▶ _Data under study_:
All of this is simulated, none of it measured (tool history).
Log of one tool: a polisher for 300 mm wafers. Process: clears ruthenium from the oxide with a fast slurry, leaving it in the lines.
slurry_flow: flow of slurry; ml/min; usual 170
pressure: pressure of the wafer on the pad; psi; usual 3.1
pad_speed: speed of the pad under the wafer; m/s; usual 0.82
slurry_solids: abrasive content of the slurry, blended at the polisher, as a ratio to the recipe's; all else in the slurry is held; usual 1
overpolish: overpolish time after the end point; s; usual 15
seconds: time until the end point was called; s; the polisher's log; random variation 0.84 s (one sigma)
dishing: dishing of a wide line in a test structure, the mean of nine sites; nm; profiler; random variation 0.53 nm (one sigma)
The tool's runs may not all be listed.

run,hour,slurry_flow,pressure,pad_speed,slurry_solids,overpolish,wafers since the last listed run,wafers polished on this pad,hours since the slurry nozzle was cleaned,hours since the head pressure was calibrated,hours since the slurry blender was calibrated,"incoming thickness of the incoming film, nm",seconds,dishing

▶ _Activity_: The required answer is the complete data, repeated exactly.

▶ _Task output_:
All of this is simulated, none of it measured (tool history).
Log of one tool: a polisher for 300 mm wafers. Process: clears ruthenium from the oxide with a fast slurry, leaving it in the lines.
slurry_flow: flow of slurry; ml/min; usual 170
pressure: pressure of the wafer on the pad; psi; usual 3.1
pad_speed: speed of the pad under the wafer; m/s; usual 0.82
slurry_solids: abrasive content of the slurry, blended at the polisher, as a ratio to the recipe's; all else in the slurry is held; usual 1
overpolish: overpolish time after the end point; s; usual 15
seconds: time until the end point was called; s; the polisher's log; random variation 0.84 s (one sigma)
dishing: dishing of a wide line in a test structure, the mean of nine sites; nm; profiler; random variation 0.53 nm (one sigma)
The tool's runs may not all be listed.

run,hour,slurry_flow,pressure,pad_speed,slurry_solids,overpolish,wafers since the last listed run,wafers polished on this pad,hours since the slurry nozzle was cleaned,hours since the head pressure was calibrated,hours since the slurry blender was calibrated,"incoming thickness of the incoming film, nm",seconds,dishing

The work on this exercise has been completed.